**Requirement:** Write the entries out exactly, with the final line being the one containing "Square cells in".

**Data under study:**
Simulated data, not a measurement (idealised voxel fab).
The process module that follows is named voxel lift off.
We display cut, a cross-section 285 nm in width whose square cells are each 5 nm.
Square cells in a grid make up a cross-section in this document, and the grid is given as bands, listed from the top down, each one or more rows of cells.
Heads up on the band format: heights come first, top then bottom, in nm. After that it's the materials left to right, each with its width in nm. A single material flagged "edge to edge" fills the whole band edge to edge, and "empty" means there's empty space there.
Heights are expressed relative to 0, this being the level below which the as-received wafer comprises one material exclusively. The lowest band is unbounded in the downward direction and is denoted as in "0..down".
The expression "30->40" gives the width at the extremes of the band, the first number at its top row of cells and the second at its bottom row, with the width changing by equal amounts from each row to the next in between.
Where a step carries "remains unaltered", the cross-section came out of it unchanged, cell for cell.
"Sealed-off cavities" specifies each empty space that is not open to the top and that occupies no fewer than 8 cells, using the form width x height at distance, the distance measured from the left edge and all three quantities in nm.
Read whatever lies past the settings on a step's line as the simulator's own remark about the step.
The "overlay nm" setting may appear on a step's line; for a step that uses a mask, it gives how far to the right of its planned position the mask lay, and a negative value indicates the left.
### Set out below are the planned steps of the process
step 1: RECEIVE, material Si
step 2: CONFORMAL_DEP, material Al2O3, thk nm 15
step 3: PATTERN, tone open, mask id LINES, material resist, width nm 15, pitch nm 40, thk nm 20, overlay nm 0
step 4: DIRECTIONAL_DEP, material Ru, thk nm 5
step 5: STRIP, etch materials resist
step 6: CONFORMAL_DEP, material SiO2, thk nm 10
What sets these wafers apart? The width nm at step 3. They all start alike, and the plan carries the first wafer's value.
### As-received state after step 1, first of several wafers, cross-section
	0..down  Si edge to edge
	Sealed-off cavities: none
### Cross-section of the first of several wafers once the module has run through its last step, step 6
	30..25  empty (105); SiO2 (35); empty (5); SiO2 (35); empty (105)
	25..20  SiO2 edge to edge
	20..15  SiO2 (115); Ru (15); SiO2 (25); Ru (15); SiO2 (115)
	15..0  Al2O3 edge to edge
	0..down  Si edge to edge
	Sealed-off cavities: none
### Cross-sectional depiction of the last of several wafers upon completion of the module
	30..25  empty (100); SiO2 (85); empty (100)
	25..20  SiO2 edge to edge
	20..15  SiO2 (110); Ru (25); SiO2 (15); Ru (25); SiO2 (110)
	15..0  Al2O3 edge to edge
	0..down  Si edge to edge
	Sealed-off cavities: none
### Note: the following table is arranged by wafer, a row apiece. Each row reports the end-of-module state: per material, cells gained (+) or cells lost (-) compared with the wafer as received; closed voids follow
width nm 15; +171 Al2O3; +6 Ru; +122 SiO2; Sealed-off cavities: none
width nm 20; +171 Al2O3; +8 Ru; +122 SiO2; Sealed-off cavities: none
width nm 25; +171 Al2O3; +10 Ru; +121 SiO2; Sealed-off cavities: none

**Answer section:**
Simulated data, not a measurement (idealised voxel fab).
The process module that follows is named voxel lift off.
We display cut, a cross-section 285 nm in width whose square cells are each 5 nm.
Square cells in a grid make up a cross-section in this document, and the grid is given as bands, listed from the top down, each one or more rows of cells.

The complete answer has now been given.